WORK ORDER
Could you write out all the records once more, exactly?

*** PROVIDED MATERIAL Section Begins ***

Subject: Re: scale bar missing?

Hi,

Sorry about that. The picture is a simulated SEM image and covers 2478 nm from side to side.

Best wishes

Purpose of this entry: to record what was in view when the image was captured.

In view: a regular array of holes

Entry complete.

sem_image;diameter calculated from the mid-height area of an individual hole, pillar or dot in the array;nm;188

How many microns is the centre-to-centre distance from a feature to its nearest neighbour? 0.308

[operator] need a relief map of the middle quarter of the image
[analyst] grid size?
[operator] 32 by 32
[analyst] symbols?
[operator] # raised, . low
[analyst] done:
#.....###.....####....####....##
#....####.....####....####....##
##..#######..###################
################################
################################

*** PROVIDED MATERIAL Section Ends ***

ANSWER BOX
Subject: Re: scale bar missing?

Hi,

Sorry about that. The picture is a simulated SEM image and covers 2478 nm from side to side.

Best wishes

Purpose of this entry: to record what was in view when the image was captured.

In view: a regular array of holes

Entry complete.

sem_image;diameter calculated from the mid-height area of an individual hole, pillar or dot in the array;nm;188

How many microns is the centre-to-centre distance from a feature to its nearest neighbour? 0.308

[operator] need a relief map of the middle quarter of the image
[analyst] grid size?
[operator] 32 by 32
[analyst] symbols?
[operator] # raised, . low
[analyst] done:
#.....###.....####....####....##
#....####.....####....####....##
##..#######..###################
################################
################################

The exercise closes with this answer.